ACTIVITY
Nothing in the records may change when you print them out again.

RECORDED INFORMATION
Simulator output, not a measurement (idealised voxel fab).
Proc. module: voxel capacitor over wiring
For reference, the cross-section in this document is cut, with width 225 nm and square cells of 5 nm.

YOUR SOLUTION
Simulator output, not a measurement (idealised voxel fab).
Proc. module: voxel capacitor over wiring
For reference, the cross-section in this document is cut, with width 225 nm and square cells of 5 nm.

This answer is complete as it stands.